- **Work instruction**: With every mark kept, transcribe all of the records.

-------- Dataset records --------

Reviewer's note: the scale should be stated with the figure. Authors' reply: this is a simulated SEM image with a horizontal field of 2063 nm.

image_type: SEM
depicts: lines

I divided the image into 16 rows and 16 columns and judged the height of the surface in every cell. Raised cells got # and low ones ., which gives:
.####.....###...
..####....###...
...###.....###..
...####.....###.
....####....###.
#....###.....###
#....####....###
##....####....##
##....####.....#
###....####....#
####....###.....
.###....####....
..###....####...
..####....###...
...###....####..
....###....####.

--------

- **Result**:
Reviewer's note: the scale should be stated with the figure. Authors' reply: this is a simulated SEM image with a horizontal field of 2063 nm.

image_type: SEM
depicts: lines

I divided the image into 16 rows and 16 columns and judged the height of the surface in every cell. Raised cells got # and low ones ., which gives:
.####.....###...
..####....###...
...###.....###..
...####.....###.
....####....###.
#....###.....###
#....####....###
##....####....##
##....####.....#
###....####....#
####....###.....
.###....####....
..###....####...
..####....###...
...###....####..
....###....####.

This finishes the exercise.